*Provided information:*
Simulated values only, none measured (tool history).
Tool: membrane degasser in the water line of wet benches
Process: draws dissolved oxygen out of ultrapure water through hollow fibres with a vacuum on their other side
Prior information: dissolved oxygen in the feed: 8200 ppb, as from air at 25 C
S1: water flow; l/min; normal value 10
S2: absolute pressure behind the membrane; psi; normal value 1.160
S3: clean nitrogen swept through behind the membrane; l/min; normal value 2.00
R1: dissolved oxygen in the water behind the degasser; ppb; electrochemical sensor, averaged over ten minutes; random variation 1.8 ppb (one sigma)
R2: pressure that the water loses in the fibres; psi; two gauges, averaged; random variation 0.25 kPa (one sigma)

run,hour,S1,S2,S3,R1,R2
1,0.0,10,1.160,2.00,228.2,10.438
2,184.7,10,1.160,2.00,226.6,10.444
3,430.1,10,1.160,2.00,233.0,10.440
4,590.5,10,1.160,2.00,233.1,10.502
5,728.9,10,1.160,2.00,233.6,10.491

*Work instruction:* Extract the data in full. Keep it word for word.

*Response area:*
Simulated values only, none measured (tool history).
Tool: membrane degasser in the water line of wet benches
Process: draws dissolved oxygen out of ultrapure water through hollow fibres with a vacuum on their other side
Prior information: dissolved oxygen in the feed: 8200 ppb, as from air at 25 C
S1: water flow; l/min; normal value 10
S2: absolute pressure behind the membrane; psi; normal value 1.160
S3: clean nitrogen swept through behind the membrane; l/min; normal value 2.00
R1: dissolved oxygen in the water behind the degasser; ppb; electrochemical sensor, averaged over ten minutes; random variation 1.8 ppb (one sigma)
R2: pressure that the water loses in the fibres; psi; two gauges, averaged; random variation 0.25 kPa (one sigma)

run,hour,S1,S2,S3,R1,R2
1,0.0,10,1.160,2.00,228.2,10.438
2,184.7,10,1.160,2.00,226.6,10.444
3,430.1,10,1.160,2.00,233.0,10.440
4,590.5,10,1.160,2.00,233.1,10.502
5,728.9,10,1.160,2.00,233.6,10.491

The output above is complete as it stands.